Assigned task:
Beginning at the first line of the data, print each line exactly, stopping after the line that contains "Each square cell".

Data to examine:
========

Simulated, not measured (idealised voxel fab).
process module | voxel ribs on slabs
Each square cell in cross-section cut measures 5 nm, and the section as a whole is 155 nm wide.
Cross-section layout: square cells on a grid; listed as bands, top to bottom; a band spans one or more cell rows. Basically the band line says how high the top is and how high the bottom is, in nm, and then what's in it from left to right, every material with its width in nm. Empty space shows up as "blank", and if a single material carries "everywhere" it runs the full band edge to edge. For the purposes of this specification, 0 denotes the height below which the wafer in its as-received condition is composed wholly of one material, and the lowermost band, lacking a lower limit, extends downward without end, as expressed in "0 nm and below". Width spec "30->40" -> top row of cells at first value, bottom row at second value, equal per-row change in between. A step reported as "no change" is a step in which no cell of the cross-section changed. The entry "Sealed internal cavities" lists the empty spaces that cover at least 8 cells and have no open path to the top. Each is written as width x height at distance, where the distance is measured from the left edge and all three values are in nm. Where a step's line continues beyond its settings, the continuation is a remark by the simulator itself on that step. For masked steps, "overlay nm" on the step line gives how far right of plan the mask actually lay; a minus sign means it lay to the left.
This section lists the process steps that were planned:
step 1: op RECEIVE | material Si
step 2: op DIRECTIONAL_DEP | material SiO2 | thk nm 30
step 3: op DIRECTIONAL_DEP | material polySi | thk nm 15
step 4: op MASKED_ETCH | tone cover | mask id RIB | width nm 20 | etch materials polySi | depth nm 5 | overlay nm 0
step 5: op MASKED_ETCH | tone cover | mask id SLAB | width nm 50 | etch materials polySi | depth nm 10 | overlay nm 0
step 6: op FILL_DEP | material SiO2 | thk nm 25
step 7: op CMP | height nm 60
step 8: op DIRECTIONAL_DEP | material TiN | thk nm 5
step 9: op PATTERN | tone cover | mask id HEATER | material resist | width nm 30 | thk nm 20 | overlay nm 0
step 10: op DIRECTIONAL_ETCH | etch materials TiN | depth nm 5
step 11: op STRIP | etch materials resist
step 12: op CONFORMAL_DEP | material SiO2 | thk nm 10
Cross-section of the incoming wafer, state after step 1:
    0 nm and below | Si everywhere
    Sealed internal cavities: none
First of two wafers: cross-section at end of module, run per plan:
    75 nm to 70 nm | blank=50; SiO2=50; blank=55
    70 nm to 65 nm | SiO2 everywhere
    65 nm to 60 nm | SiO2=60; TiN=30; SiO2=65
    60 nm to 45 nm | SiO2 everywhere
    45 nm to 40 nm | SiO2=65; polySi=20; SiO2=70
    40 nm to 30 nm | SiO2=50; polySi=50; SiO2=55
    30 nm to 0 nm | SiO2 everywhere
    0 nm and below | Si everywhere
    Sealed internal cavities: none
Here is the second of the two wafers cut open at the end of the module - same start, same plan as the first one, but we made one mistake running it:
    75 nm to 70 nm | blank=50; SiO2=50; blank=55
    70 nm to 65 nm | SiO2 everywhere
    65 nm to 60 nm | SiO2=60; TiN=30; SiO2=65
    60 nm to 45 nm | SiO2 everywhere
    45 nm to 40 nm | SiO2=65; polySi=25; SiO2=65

========

Written solution:
Simulated, not measured (idealised voxel fab).
process module | voxel ribs on slabs
Each square cell in cross-section cut measures 5 nm, and the section as a whole is 155 nm wide.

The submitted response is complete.